TASK ITEM:
Give back only the lines in the records below from the one with "9 DEVELOP: KrF resist, thickness 600 nm, 60 s" to the one with "[M0 BARC OPEN]", both inclusive, word for word.

--- --- ---
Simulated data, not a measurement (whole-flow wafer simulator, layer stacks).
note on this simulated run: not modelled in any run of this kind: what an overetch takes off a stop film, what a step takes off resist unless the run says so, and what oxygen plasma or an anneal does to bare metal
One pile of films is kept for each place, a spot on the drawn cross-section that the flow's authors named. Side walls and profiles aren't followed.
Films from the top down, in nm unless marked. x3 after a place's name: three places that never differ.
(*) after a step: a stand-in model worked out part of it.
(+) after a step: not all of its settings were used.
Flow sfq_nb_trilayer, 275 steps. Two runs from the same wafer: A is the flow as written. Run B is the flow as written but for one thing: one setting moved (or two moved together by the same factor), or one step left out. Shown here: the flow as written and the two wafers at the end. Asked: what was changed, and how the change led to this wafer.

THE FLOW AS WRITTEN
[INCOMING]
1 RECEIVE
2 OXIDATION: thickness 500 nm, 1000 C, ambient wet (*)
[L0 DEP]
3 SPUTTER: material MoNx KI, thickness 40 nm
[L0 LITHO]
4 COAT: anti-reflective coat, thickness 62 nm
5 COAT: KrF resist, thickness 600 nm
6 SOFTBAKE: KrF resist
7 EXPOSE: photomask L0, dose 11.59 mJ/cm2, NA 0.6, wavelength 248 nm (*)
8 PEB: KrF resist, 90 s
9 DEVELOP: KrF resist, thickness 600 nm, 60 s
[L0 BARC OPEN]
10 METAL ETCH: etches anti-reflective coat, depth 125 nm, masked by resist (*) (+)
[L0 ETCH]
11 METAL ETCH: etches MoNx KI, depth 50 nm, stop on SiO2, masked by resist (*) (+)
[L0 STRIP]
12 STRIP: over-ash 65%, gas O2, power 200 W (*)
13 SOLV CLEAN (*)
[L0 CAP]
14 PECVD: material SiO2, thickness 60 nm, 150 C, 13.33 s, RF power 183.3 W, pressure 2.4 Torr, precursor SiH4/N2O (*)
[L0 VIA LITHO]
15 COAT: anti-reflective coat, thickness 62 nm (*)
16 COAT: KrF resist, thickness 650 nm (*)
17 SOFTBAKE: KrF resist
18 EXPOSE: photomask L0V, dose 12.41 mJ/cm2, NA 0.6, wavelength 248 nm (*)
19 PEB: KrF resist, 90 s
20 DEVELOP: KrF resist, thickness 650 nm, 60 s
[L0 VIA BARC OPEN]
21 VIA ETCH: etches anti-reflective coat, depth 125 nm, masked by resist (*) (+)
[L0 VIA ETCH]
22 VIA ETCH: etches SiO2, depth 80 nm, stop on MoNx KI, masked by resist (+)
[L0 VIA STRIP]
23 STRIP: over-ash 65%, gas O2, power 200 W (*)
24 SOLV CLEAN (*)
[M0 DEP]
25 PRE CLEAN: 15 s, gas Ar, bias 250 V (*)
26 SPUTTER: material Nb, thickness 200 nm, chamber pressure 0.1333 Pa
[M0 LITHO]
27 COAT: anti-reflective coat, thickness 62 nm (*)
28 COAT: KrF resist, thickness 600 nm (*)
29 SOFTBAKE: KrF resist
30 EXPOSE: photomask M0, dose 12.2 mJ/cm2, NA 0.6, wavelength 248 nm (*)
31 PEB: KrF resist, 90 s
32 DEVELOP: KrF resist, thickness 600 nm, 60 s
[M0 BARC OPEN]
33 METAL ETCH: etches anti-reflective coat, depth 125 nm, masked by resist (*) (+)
--- --- ---

SOLUTION:
9 DEVELOP: KrF resist, thickness 600 nm, 60 s
[L0 BARC OPEN]
10 METAL ETCH: etches anti-reflective coat, depth 125 nm, masked by resist (*) (+)
[L0 ETCH]
11 METAL ETCH: etches MoNx KI, depth 50 nm, stop on SiO2, masked by resist (*) (+)
[L0 STRIP]
12 STRIP: over-ash 65%, gas O2, power 200 W (*)
13 SOLV CLEAN (*)
[L0 CAP]
14 PECVD: material SiO2, thickness 60 nm, 150 C, 13.33 s, RF power 183.3 W, pressure 2.4 Torr, precursor SiH4/N2O (*)
[L0 VIA LITHO]
15 COAT: anti-reflective coat, thickness 62 nm (*)
16 COAT: KrF resist, thickness 650 nm (*)
17 SOFTBAKE: KrF resist
18 EXPOSE: photomask L0V, dose 12.41 mJ/cm2, NA 0.6, wavelength 248 nm (*)
19 PEB: KrF resist, 90 s
20 DEVELOP: KrF resist, thickness 650 nm, 60 s
[L0 VIA BARC OPEN]
21 VIA ETCH: etches anti-reflective coat, depth 125 nm, masked by resist (*) (+)
[L0 VIA ETCH]
22 VIA ETCH: etches SiO2, depth 80 nm, stop on MoNx KI, masked by resist (+)
[L0 VIA STRIP]
23 STRIP: over-ash 65%, gas O2, power 200 W (*)
24 SOLV CLEAN (*)
[M0 DEP]
25 PRE CLEAN: 15 s, gas Ar, bias 250 V (*)
26 SPUTTER: material Nb, thickness 200 nm, chamber pressure 0.1333 Pa
[M0 LITHO]
27 COAT: anti-reflective coat, thickness 62 nm (*)
28 COAT: KrF resist, thickness 600 nm (*)
29 SOFTBAKE: KrF resist
30 EXPOSE: photomask M0, dose 12.2 mJ/cm2, NA 0.6, wavelength 248 nm (*)
31 PEB: KrF resist, 90 s
32 DEVELOP: KrF resist, thickness 600 nm, 60 s
[M0 BARC OPEN]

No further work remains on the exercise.